-------- Extracted records
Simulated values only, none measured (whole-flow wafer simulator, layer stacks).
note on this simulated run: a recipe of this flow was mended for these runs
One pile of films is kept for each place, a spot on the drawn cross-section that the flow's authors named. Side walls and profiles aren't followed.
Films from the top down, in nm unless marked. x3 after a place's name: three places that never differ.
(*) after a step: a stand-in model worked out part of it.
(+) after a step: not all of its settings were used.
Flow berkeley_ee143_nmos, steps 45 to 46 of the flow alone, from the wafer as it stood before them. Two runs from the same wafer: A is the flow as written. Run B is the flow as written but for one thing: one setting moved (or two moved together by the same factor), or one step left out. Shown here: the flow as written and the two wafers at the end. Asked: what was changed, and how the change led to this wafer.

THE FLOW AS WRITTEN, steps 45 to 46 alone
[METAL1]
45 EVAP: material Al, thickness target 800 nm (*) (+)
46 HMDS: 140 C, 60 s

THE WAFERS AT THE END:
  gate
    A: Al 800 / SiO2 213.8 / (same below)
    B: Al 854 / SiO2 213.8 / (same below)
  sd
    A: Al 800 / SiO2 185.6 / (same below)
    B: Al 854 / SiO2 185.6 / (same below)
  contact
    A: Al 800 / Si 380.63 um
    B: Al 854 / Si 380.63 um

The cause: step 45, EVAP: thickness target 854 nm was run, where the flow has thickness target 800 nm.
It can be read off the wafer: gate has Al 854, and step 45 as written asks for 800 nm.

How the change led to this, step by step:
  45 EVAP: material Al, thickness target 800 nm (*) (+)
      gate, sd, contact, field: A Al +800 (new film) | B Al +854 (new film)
----------------

**Brief:** For this task, write out exactly the lines of the entries above, starting at the line with "A: Al 800 / SiO2 213.8 / (same below)" and ending at the line with "The cause: step", both included, and no others.

**Answer section:**
    A: Al 800 / SiO2 213.8 / (same below)
    B: Al 854 / SiO2 213.8 / (same below)
  sd
    A: Al 800 / SiO2 185.6 / (same below)
    B: Al 854 / SiO2 185.6 / (same below)
  contact
    A: Al 800 / Si 380.63 um
    B: Al 854 / Si 380.63 um

The cause: step 45, EVAP: thickness target 854 nm was run, where the flow has thickness target 800 nm.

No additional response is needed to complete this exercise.